Transcribe only part of the material below: the lines from the one containing "SiCN,thk nm 5" through the one containing "5,overlay nm 0", inclusive, exactly as written.

**** Extracted entries

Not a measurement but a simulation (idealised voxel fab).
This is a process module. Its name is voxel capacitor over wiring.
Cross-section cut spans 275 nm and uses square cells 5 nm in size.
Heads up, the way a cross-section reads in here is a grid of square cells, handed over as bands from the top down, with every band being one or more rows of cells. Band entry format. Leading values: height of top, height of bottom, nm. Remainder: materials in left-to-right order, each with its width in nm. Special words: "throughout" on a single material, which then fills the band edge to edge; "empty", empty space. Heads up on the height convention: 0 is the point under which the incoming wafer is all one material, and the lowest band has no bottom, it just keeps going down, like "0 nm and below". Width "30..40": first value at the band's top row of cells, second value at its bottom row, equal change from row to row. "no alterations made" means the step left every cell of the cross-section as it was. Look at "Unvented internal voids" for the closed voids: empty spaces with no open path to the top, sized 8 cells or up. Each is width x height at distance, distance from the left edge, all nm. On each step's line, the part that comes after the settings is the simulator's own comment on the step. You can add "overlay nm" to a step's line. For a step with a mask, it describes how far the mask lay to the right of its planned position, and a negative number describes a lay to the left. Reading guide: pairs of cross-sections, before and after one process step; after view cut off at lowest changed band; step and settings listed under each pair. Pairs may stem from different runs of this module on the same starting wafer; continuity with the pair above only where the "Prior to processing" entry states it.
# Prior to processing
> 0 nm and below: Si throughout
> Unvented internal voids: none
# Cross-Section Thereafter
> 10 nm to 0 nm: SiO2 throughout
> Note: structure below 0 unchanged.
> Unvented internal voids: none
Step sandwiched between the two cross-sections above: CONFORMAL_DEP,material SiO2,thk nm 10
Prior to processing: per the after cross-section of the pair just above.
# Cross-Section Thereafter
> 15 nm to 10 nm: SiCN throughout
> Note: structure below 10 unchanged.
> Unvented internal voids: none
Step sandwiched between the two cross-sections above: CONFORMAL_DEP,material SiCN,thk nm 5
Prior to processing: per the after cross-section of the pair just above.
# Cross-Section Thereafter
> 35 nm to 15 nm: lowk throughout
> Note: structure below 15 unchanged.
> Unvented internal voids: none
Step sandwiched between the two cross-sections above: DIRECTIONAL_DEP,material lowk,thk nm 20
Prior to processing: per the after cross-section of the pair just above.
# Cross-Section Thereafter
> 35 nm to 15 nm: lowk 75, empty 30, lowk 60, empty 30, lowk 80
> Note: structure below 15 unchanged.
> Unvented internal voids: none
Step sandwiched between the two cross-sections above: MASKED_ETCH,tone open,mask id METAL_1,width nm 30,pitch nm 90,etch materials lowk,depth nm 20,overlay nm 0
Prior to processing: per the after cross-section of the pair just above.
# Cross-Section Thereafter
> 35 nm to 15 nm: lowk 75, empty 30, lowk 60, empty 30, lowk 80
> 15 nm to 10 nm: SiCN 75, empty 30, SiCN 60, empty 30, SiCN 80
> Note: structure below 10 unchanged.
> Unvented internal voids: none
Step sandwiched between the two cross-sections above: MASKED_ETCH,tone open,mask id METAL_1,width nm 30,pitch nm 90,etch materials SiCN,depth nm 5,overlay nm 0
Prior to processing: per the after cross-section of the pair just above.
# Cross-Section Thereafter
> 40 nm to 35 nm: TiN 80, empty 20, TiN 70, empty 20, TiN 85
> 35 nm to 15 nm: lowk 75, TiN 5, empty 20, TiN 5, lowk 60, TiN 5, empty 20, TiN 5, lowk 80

********

> Expected answer
Step sandwiched between the two cross-sections above: CONFORMAL_DEP,material SiCN,thk nm 5
Prior to processing: per the after cross-section of the pair just above.
# Cross-Section Thereafter
> 35 nm to 15 nm: lowk throughout
> Note: structure below 15 unchanged.
> Unvented internal voids: none
Step sandwiched between the two cross-sections above: DIRECTIONAL_DEP,material lowk,thk nm 20
Prior to processing: per the after cross-section of the pair just above.
# Cross-Section Thereafter
> 35 nm to 15 nm: lowk 75, empty 30, lowk 60, empty 30, lowk 80
> Note: structure below 15 unchanged.
> Unvented internal voids: none
Step sandwiched between the two cross-sections above: MASKED_ETCH,tone open,mask id METAL_1,width nm 30,pitch nm 90,etch materials lowk,depth nm 20,overlay nm 0
Prior to processing: per the after cross-section of the pair just above.
# Cross-Section Thereafter
> 35 nm to 15 nm: lowk 75, empty 30, lowk 60, empty 30, lowk 80
> 15 nm to 10 nm: SiCN 75, empty 30, SiCN 60, empty 30, SiCN 80
> Note: structure below 10 unchanged.
> Unvented internal voids: none
Step sandwiched between the two cross-sections above: MASKED_ETCH,tone open,mask id METAL_1,width nm 30,pitch nm 90,etch materials SiCN,depth nm 5,overlay nm 0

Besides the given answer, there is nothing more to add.